__DATA FOR ANALYSIS__:
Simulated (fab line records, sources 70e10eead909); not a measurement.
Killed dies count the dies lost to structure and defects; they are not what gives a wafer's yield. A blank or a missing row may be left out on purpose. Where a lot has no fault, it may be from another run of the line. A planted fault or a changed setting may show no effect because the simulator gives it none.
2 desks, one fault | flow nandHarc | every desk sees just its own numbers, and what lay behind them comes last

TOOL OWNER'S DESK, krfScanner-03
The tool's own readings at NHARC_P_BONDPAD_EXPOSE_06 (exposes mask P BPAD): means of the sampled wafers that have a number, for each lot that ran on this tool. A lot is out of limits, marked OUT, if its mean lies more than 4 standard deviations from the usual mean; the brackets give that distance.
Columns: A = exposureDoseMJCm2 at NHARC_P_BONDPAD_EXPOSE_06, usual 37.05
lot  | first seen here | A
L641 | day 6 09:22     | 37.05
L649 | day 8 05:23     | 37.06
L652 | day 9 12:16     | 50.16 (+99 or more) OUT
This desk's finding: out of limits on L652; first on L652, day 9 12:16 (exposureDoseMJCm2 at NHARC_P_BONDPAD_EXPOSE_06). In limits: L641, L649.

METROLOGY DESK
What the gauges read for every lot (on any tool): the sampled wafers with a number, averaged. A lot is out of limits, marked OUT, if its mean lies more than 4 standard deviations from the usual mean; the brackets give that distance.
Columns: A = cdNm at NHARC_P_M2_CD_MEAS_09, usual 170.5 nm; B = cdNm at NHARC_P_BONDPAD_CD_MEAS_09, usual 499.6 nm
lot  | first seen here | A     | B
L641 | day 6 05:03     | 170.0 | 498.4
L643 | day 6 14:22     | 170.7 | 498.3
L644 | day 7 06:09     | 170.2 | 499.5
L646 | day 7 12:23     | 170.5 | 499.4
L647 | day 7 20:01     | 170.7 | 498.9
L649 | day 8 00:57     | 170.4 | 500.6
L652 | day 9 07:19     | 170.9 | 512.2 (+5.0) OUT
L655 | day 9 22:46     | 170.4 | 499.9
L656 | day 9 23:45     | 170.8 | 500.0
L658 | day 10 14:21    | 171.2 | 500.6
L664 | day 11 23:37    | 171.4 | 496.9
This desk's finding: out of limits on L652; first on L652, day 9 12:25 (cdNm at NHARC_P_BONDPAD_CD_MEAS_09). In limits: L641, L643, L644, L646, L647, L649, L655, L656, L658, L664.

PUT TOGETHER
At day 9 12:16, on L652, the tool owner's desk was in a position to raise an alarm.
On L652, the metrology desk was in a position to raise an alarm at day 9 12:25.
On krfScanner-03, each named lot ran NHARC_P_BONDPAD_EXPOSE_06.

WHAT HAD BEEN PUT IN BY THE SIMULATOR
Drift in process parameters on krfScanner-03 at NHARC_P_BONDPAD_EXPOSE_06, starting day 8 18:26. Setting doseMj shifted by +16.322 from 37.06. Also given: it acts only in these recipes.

__BRIEF__:
Your response should be the lines above from the first to the one containing "Killed dies count", inclusive, each given exactly.

__TASK OUTPUT__:
Simulated (fab line records, sources 70e10eead909); not a measurement.
Killed dies count the dies lost to structure and defects; they are not what gives a wafer's yield. A blank or a missing row may be left out on purpose. Where a lot has no fault, it may be from another run of the line. A planted fault or a changed setting may show no effect because the simulator gives it none.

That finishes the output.